> REQUIRED ACTION
Reproduce the entries exactly. Omit none of them.

> AVAILABLE DATA
******

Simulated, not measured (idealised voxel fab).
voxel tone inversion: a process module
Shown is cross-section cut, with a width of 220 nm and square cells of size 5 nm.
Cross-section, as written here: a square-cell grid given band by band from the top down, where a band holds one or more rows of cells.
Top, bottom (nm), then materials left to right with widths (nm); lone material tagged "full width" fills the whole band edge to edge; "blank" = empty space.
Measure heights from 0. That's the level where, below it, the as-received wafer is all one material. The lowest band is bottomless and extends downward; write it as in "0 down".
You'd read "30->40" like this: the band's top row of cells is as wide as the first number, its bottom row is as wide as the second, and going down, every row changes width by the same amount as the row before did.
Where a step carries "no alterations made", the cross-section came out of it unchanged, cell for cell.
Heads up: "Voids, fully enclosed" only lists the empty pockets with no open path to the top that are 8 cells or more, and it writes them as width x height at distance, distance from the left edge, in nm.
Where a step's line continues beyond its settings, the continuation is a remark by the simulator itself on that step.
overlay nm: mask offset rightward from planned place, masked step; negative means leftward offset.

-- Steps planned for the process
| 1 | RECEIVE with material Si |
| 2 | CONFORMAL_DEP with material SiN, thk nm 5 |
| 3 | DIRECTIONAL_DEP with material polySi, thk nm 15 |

******

> TASK SOLUTION
Simulated, not measured (idealised voxel fab).
voxel tone inversion: a process module
Shown is cross-section cut, with a width of 220 nm and square cells of size 5 nm.
Cross-section, as written here: a square-cell grid given band by band from the top down, where a band holds one or more rows of cells.
Top, bottom (nm), then materials left to right with widths (nm); lone material tagged "full width" fills the whole band edge to edge; "blank" = empty space.
Measure heights from 0. That's the level where, below it, the as-received wafer is all one material. The lowest band is bottomless and extends downward; write it as in "0 down".
You'd read "30->40" like this: the band's top row of cells is as wide as the first number, its bottom row is as wide as the second, and going down, every row changes width by the same amount as the row before did.
Where a step carries "no alterations made", the cross-section came out of it unchanged, cell for cell.
Heads up: "Voids, fully enclosed" only lists the empty pockets with no open path to the top that are 8 cells or more, and it writes them as width x height at distance, distance from the left edge, in nm.
Where a step's line continues beyond its settings, the continuation is a remark by the simulator itself on that step.
overlay nm: mask offset rightward from planned place, masked step; negative means leftward offset.

-- Steps planned for the process
| 1 | RECEIVE with material Si |
| 2 | CONFORMAL_DEP with material SiN, thk nm 5 |
| 3 | DIRECTIONAL_DEP with material polySi, thk nm 15 |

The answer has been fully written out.